## Task item
Every record below should be printed exactly as given.

▬▬▬

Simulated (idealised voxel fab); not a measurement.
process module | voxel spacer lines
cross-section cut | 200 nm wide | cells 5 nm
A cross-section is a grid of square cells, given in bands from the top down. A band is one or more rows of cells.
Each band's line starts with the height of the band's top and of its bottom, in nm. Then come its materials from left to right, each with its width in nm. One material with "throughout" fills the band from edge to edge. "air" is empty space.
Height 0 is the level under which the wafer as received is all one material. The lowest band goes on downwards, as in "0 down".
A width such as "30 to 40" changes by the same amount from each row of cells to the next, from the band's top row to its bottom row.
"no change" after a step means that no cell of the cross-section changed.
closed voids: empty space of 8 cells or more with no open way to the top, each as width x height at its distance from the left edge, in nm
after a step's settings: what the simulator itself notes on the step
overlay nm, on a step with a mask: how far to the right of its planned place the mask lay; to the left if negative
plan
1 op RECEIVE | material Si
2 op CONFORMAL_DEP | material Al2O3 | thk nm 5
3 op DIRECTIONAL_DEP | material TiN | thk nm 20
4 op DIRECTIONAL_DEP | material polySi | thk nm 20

▬▬▬

## Solution
Simulated (idealised voxel fab); not a measurement.
process module | voxel spacer lines
cross-section cut | 200 nm wide | cells 5 nm
A cross-section is a grid of square cells, given in bands from the top down. A band is one or more rows of cells.
Each band's line starts with the height of the band's top and of its bottom, in nm. Then come its materials from left to right, each with its width in nm. One material with "throughout" fills the band from edge to edge. "air" is empty space.
Height 0 is the level under which the wafer as received is all one material. The lowest band goes on downwards, as in "0 down".
A width such as "30 to 40" changes by the same amount from each row of cells to the next, from the band's top row to its bottom row.
"no change" after a step means that no cell of the cross-section changed.
closed voids: empty space of 8 cells or more with no open way to the top, each as width x height at its distance from the left edge, in nm
after a step's settings: what the simulator itself notes on the step
overlay nm, on a step with a mask: how far to the right of its planned place the mask lay; to the left if negative
plan
1 op RECEIVE | material Si
2 op CONFORMAL_DEP | material Al2O3 | thk nm 5
3 op DIRECTIONAL_DEP | material TiN | thk nm 20
4 op DIRECTIONAL_DEP | material polySi | thk nm 20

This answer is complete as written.